:::
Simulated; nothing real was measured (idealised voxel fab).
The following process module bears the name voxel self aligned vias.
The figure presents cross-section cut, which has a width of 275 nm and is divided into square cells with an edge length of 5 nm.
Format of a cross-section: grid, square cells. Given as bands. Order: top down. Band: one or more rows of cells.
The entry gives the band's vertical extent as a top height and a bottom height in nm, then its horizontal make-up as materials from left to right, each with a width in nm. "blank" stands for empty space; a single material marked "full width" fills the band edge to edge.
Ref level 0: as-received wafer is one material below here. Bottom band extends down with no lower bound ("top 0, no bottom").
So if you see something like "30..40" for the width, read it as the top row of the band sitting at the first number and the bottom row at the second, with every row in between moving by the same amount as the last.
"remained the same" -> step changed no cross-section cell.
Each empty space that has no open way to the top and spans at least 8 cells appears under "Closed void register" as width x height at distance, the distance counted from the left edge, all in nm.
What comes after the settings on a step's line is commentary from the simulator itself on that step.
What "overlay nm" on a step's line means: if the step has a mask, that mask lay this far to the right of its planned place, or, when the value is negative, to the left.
:::

> [Assigned task]
Look above for the line with "The entry gives"; retype exactly that line, every line after it up to the line with "Ref level 0: as-received", and that line too, nothing else.

> [Answer section]
The entry gives the band's vertical extent as a top height and a bottom height in nm, then its horizontal make-up as materials from left to right, each with a width in nm. "blank" stands for empty space; a single material marked "full width" fills the band edge to edge.
Ref level 0: as-received wafer is one material below here. Bottom band extends down with no lower bound ("top 0, no bottom").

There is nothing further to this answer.